Provided records:
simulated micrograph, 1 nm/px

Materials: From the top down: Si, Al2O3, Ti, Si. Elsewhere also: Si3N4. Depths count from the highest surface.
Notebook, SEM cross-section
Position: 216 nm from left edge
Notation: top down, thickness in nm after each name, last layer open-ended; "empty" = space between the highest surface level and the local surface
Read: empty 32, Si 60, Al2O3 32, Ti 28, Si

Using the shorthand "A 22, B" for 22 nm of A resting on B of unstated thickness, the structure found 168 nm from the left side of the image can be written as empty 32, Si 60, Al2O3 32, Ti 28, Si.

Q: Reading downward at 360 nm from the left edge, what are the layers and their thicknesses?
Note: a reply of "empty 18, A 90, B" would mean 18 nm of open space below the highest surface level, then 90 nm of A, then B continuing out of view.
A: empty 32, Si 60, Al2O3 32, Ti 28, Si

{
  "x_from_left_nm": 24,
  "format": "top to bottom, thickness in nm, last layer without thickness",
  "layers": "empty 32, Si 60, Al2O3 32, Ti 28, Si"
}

Assigned task:
Produce only the lines from the line containing "Notation: top down, thickness" through the line containing "Using the shorthand", inclusive of both, exactly as they stand in the entries above.

Written reply:
Notation: top down, thickness in nm after each name, last layer open-ended; "empty" = space between the highest surface level and the local surface
Read: empty 32, Si 60, Al2O3 32, Ti 28, Si

Using the shorthand "A 22, B" for 22 nm of A resting on B of unstated thickness, the structure found 168 nm from the left side of the image can be written as empty 32, Si 60, Al2O3 32, Ti 28, Si.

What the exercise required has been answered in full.